======== DATA
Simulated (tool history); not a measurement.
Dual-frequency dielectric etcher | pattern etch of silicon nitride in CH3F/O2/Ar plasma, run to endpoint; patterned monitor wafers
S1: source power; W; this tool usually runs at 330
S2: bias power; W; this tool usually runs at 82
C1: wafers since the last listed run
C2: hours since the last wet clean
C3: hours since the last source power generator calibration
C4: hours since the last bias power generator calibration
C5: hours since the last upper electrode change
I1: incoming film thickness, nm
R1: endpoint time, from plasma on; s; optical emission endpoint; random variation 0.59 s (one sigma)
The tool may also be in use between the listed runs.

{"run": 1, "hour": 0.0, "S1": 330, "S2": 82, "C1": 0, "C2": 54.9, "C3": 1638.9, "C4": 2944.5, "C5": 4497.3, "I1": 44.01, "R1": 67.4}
================

• [REQUIREMENT]
Each of the lines above must appear again, unchanged.

• [EXPECTED ANSWER]
Simulated (tool history); not a measurement.
Dual-frequency dielectric etcher | pattern etch of silicon nitride in CH3F/O2/Ar plasma, run to endpoint; patterned monitor wafers
S1: source power; W; this tool usually runs at 330
S2: bias power; W; this tool usually runs at 82
C1: wafers since the last listed run
C2: hours since the last wet clean
C3: hours since the last source power generator calibration
C4: hours since the last bias power generator calibration
C5: hours since the last upper electrode change
I1: incoming film thickness, nm
R1: endpoint time, from plasma on; s; optical emission endpoint; random variation 0.59 s (one sigma)
The tool may also be in use between the listed runs.

{"run": 1, "hour": 0.0, "S1": 330, "S2": 82, "C1": 0, "C2": 54.9, "C3": 1638.9, "C4": 2944.5, "C5": 4497.3, "I1": 44.01, "R1": 67.4}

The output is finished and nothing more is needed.